- Information given -
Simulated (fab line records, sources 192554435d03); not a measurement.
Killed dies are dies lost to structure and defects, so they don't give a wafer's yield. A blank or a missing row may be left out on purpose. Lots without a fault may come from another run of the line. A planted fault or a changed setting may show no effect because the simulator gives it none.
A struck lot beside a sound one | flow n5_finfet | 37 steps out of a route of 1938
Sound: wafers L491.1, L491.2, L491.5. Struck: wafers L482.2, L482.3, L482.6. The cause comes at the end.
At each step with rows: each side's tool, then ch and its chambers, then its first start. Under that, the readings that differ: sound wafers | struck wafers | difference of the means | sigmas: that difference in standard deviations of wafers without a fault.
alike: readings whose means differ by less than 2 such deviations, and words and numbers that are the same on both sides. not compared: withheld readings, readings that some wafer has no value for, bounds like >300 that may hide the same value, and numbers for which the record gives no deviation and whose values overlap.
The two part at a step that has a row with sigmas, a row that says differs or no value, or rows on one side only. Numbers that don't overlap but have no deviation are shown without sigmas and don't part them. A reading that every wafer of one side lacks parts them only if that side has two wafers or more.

- Work task -
Retype the listing. Match it exactly.

- Response box -
Simulated (fab line records, sources 192554435d03); not a measurement.
Killed dies are dies lost to structure and defects, so they don't give a wafer's yield. A blank or a missing row may be left out on purpose. Lots without a fault may come from another run of the line. A planted fault or a changed setting may show no effect because the simulator gives it none.
A struck lot beside a sound one | flow n5_finfet | 37 steps out of a route of 1938
Sound: wafers L491.1, L491.2, L491.5. Struck: wafers L482.2, L482.3, L482.6. The cause comes at the end.
At each step with rows: each side's tool, then ch and its chambers, then its first start. Under that, the readings that differ: sound wafers | struck wafers | difference of the means | sigmas: that difference in standard deviations of wafers without a fault.
alike: readings whose means differ by less than 2 such deviations, and words and numbers that are the same on both sides. not compared: withheld readings, readings that some wafer has no value for, bounds like >300 that may hide the same value, and numbers for which the record gives no deviation and whose values overlap.
The two part at a step that has a row with sigmas, a row that says differs or no value, or rows on one side only. Numbers that don't overlap but have no deviation are shown without sigmas and don't part them. A reading that every wafer of one side lacks parts them only if that side has two wafers or more.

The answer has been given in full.